Action item:
Below is some data; print it all back exactly.

Information given:
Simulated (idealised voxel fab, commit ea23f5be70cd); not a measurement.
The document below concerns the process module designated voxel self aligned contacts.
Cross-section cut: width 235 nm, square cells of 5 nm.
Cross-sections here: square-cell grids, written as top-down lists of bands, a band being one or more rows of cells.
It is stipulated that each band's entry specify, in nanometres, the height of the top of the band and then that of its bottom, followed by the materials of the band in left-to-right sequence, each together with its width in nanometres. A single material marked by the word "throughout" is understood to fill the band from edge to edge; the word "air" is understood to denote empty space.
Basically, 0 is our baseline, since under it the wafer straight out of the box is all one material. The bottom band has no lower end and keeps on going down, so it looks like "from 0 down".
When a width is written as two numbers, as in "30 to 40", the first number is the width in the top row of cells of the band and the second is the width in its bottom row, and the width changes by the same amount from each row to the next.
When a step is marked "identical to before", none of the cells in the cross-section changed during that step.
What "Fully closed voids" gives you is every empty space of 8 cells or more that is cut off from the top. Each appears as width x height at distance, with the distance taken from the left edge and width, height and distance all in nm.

Response box:
Simulated (idealised voxel fab, commit ea23f5be70cd); not a measurement.
The document below concerns the process module designated voxel self aligned contacts.
Cross-section cut: width 235 nm, square cells of 5 nm.
Cross-sections here: square-cell grids, written as top-down lists of bands, a band being one or more rows of cells.
It is stipulated that each band's entry specify, in nanometres, the height of the top of the band and then that of its bottom, followed by the materials of the band in left-to-right sequence, each together with its width in nanometres. A single material marked by the word "throughout" is understood to fill the band from edge to edge; the word "air" is understood to denote empty space.
Basically, 0 is our baseline, since under it the wafer straight out of the box is all one material. The bottom band has no lower end and keeps on going down, so it looks like "from 0 down".
When a width is written as two numbers, as in "30 to 40", the first number is the width in the top row of cells of the band and the second is the width in its bottom row, and the width changes by the same amount from each row to the next.
When a step is marked "identical to before", none of the cells in the cross-section changed during that step.
What "Fully closed voids" gives you is every empty space of 8 cells or more that is cut off from the top. Each appears as width x height at distance, with the distance taken from the left edge and width, height and distance all in nm.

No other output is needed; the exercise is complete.